=== WORK TASK ===
Starting with the first line, output the data exactly, through to the last line.

=== DATA SHOWN ===
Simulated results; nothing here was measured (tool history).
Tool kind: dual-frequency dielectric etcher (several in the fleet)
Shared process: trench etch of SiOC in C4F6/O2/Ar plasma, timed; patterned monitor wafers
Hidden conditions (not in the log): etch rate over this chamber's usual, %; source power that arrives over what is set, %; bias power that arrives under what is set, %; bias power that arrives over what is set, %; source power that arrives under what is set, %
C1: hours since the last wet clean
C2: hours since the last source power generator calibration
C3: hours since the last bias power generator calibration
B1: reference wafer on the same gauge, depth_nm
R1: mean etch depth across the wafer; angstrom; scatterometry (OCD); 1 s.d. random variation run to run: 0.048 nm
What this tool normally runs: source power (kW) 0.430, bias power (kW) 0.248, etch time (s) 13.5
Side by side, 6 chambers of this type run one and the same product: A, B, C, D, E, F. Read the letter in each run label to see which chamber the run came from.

=== EXERCISE OUTPUT ===
Simulated results; nothing here was measured (tool history).
Tool kind: dual-frequency dielectric etcher (several in the fleet)
Shared process: trench etch of SiOC in C4F6/O2/Ar plasma, timed; patterned monitor wafers
Hidden conditions (not in the log): etch rate over this chamber's usual, %; source power that arrives over what is set, %; bias power that arrives under what is set, %; bias power that arrives over what is set, %; source power that arrives under what is set, %
C1: hours since the last wet clean
C2: hours since the last source power generator calibration
C3: hours since the last bias power generator calibration
B1: reference wafer on the same gauge, depth_nm
R1: mean etch depth across the wafer; angstrom; scatterometry (OCD); 1 s.d. random variation run to run: 0.048 nm
What this tool normally runs: source power (kW) 0.430, bias power (kW) 0.248, etch time (s) 13.5
Side by side, 6 chambers of this type run one and the same product: A, B, C, D, E, F. Read the letter in each run label to see which chamber the run came from.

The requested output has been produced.